REQUIRED ACTION:
Output every line below without omitting or altering anything.

MATERIAL PROVIDED:
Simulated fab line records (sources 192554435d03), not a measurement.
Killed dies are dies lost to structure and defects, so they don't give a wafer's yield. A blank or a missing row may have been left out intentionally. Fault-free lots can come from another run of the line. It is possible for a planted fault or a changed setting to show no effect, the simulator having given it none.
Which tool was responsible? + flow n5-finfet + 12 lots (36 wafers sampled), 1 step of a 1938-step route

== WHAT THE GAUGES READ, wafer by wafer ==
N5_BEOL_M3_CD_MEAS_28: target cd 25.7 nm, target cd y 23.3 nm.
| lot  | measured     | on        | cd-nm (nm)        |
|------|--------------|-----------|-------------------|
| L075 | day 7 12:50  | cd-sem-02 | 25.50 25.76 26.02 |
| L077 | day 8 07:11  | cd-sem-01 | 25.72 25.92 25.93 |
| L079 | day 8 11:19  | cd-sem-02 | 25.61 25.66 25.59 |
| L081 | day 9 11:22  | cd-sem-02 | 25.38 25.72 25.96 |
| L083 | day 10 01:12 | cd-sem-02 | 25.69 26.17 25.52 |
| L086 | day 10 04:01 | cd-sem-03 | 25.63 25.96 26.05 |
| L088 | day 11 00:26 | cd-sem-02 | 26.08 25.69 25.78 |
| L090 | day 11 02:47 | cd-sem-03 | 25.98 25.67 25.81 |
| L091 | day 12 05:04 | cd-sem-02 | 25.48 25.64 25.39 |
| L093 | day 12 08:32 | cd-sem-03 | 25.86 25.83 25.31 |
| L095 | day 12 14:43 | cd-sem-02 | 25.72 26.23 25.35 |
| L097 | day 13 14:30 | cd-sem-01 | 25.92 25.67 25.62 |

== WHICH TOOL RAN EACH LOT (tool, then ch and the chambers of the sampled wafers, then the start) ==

ANSWER SPACE:
Simulated fab line records (sources 192554435d03), not a measurement.
Killed dies are dies lost to structure and defects, so they don't give a wafer's yield. A blank or a missing row may have been left out intentionally. Fault-free lots can come from another run of the line. It is possible for a planted fault or a changed setting to show no effect, the simulator having given it none.
Which tool was responsible? + flow n5-finfet + 12 lots (36 wafers sampled), 1 step of a 1938-step route

== WHAT THE GAUGES READ, wafer by wafer ==
N5_BEOL_M3_CD_MEAS_28: target cd 25.7 nm, target cd y 23.3 nm.
| lot  | measured     | on        | cd-nm (nm)        |
|------|--------------|-----------|-------------------|
| L075 | day 7 12:50  | cd-sem-02 | 25.50 25.76 26.02 |
| L077 | day 8 07:11  | cd-sem-01 | 25.72 25.92 25.93 |
| L079 | day 8 11:19  | cd-sem-02 | 25.61 25.66 25.59 |
| L081 | day 9 11:22  | cd-sem-02 | 25.38 25.72 25.96 |
| L083 | day 10 01:12 | cd-sem-02 | 25.69 26.17 25.52 |
| L086 | day 10 04:01 | cd-sem-03 | 25.63 25.96 26.05 |
| L088 | day 11 00:26 | cd-sem-02 | 26.08 25.69 25.78 |
| L090 | day 11 02:47 | cd-sem-03 | 25.98 25.67 25.81 |
| L091 | day 12 05:04 | cd-sem-02 | 25.48 25.64 25.39 |
| L093 | day 12 08:32 | cd-sem-03 | 25.86 25.83 25.31 |
| L095 | day 12 14:43 | cd-sem-02 | 25.72 26.23 25.35 |
| L097 | day 13 14:30 | cd-sem-01 | 25.92 25.67 25.62 |

== WHICH TOOL RAN EACH LOT (tool, then ch and the chambers of the sampled wafers, then the start) ==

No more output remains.